- _REQUIREMENT_
Stopping right after the line with "the raised lines", please reproduce the material below exactly from its first line.

====== RECORD EXTRACTS

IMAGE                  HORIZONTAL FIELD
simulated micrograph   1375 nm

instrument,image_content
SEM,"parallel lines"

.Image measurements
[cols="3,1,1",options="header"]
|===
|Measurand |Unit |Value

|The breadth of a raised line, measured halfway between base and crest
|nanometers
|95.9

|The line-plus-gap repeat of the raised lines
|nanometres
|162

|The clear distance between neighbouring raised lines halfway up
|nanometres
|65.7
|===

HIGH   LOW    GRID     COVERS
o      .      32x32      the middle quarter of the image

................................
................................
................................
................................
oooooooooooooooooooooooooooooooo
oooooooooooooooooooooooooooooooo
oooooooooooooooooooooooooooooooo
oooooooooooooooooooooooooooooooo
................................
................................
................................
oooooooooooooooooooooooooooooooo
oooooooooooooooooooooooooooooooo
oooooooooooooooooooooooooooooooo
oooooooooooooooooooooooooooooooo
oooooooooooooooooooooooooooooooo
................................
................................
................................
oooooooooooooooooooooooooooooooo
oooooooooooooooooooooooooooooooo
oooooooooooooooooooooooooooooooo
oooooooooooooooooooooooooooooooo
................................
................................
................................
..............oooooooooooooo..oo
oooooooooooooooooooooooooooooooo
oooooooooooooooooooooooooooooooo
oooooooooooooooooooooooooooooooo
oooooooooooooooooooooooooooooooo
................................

============

- _RESPONSE AREA_
IMAGE                  HORIZONTAL FIELD
simulated micrograph   1375 nm

instrument,image_content
SEM,"parallel lines"

.Image measurements
[cols="3,1,1",options="header"]
|===
|Measurand |Unit |Value

|The breadth of a raised line, measured halfway between base and crest
|nanometers
|95.9

|The line-plus-gap repeat of the raised lines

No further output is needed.